Please retype the data below in full.

## Listed entries

+++

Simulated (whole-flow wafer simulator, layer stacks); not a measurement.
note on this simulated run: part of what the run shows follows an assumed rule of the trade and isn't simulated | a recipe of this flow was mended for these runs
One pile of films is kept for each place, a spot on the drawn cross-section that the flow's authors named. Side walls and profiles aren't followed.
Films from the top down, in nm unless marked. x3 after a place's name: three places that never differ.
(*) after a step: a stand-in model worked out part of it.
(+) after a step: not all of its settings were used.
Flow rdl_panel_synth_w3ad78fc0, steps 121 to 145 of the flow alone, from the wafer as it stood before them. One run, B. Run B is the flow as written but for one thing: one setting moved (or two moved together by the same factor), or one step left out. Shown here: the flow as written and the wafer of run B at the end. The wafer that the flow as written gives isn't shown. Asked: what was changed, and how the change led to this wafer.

+++

## Written response
Simulated (whole-flow wafer simulator, layer stacks); not a measurement.
note on this simulated run: part of what the run shows follows an assumed rule of the trade and isn't simulated | a recipe of this flow was mended for these runs
One pile of films is kept for each place, a spot on the drawn cross-section that the flow's authors named. Side walls and profiles aren't followed.
Films from the top down, in nm unless marked. x3 after a place's name: three places that never differ.
(*) after a step: a stand-in model worked out part of it.
(+) after a step: not all of its settings were used.
Flow rdl_panel_synth_w3ad78fc0, steps 121 to 145 of the flow alone, from the wafer as it stood before them. One run, B. Run B is the flow as written but for one thing: one setting moved (or two moved together by the same factor), or one step left out. Shown here: the flow as written and the wafer of run B at the end. The wafer that the flow as written gives isn't shown. Asked: what was changed, and how the change led to this wafer.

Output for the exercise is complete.